※ ※ ※
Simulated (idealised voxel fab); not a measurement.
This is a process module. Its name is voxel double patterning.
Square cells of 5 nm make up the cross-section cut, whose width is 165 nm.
※ ※ ※

Work order: Beginning with the first line of the listing above, print each line exactly until you have printed the line that contains "This is a process".

Answer section:
Simulated (idealised voxel fab); not a measurement.
This is a process module. Its name is voxel double patterning.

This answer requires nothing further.